# Work order
Give back every entry, exactly as written.

# Data records
^^^^^^^^^^^^^^^^

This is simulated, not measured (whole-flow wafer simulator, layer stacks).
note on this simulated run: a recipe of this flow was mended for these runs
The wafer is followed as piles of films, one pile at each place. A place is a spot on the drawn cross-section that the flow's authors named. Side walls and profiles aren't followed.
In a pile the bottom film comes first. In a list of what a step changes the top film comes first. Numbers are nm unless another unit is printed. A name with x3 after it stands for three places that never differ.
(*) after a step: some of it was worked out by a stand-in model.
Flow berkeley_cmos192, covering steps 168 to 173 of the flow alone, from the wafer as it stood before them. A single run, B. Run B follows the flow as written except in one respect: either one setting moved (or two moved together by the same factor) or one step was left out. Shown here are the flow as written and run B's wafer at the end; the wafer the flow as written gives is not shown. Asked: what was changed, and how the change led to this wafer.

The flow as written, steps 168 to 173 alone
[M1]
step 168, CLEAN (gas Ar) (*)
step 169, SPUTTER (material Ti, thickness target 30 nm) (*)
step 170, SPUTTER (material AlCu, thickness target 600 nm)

^^^^^^^^^^^^^^^^

# Worked solution
This is simulated, not measured (whole-flow wafer simulator, layer stacks).
note on this simulated run: a recipe of this flow was mended for these runs
The wafer is followed as piles of films, one pile at each place. A place is a spot on the drawn cross-section that the flow's authors named. Side walls and profiles aren't followed.
In a pile the bottom film comes first. In a list of what a step changes the top film comes first. Numbers are nm unless another unit is printed. A name with x3 after it stands for three places that never differ.
(*) after a step: some of it was worked out by a stand-in model.
Flow berkeley_cmos192, covering steps 168 to 173 of the flow alone, from the wafer as it stood before them. A single run, B. Run B follows the flow as written except in one respect: either one setting moved (or two moved together by the same factor) or one step was left out. Shown here are the flow as written and run B's wafer at the end; the wafer the flow as written gives is not shown. Asked: what was changed, and how the change led to this wafer.

The flow as written, steps 168 to 173 alone
[M1]
step 168, CLEAN (gas Ar) (*)
step 169, SPUTTER (material Ti, thickness target 30 nm) (*)
step 170, SPUTTER (material AlCu, thickness target 600 nm)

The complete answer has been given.